> **DATASET EXTRACT**:
-----

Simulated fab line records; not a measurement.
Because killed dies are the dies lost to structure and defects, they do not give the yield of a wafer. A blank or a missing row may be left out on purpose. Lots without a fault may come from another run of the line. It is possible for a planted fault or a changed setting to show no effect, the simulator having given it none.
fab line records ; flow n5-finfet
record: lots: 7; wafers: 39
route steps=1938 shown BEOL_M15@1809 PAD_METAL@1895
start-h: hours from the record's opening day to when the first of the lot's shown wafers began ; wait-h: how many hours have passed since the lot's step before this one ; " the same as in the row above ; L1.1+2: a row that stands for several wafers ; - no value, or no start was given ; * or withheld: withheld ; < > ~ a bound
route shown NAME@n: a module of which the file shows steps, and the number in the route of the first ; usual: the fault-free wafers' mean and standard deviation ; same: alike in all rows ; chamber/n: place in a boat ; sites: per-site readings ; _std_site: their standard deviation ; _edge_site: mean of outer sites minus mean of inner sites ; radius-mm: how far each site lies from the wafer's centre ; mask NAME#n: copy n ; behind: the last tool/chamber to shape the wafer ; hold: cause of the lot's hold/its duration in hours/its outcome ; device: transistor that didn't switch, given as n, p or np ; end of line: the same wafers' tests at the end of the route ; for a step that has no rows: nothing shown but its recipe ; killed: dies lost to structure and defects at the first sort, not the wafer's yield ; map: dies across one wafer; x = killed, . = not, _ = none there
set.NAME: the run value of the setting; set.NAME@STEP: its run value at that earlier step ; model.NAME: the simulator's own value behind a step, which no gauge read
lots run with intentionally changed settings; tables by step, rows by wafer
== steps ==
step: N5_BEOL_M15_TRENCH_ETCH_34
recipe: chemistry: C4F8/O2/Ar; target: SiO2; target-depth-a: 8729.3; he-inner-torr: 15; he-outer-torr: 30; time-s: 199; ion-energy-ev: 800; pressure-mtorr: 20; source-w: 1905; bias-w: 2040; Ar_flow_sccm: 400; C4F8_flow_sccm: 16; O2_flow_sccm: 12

-----

> **TASK ITEM**: Beginning at the top of the data, extract each line through the line containing "step: N5_BEOL_M15_TRENCH_ETCH_34" and return those lines exactly, with nothing added.

> **ANSWER SPACE**:
Simulated fab line records; not a measurement.
Because killed dies are the dies lost to structure and defects, they do not give the yield of a wafer. A blank or a missing row may be left out on purpose. Lots without a fault may come from another run of the line. It is possible for a planted fault or a changed setting to show no effect, the simulator having given it none.
fab line records ; flow n5-finfet
record: lots: 7; wafers: 39
route steps=1938 shown BEOL_M15@1809 PAD_METAL@1895
start-h: hours from the record's opening day to when the first of the lot's shown wafers began ; wait-h: how many hours have passed since the lot's step before this one ; " the same as in the row above ; L1.1+2: a row that stands for several wafers ; - no value, or no start was given ; * or withheld: withheld ; < > ~ a bound
route shown NAME@n: a module of which the file shows steps, and the number in the route of the first ; usual: the fault-free wafers' mean and standard deviation ; same: alike in all rows ; chamber/n: place in a boat ; sites: per-site readings ; _std_site: their standard deviation ; _edge_site: mean of outer sites minus mean of inner sites ; radius-mm: how far each site lies from the wafer's centre ; mask NAME#n: copy n ; behind: the last tool/chamber to shape the wafer ; hold: cause of the lot's hold/its duration in hours/its outcome ; device: transistor that didn't switch, given as n, p or np ; end of line: the same wafers' tests at the end of the route ; for a step that has no rows: nothing shown but its recipe ; killed: dies lost to structure and defects at the first sort, not the wafer's yield ; map: dies across one wafer; x = killed, . = not, _ = none there
set.NAME: the run value of the setting; set.NAME@STEP: its run value at that earlier step ; model.NAME: the simulator's own value behind a step, which no gauge read
lots run with intentionally changed settings; tables by step, rows by wafer
== steps ==
step: N5_BEOL_M15_TRENCH_ETCH_34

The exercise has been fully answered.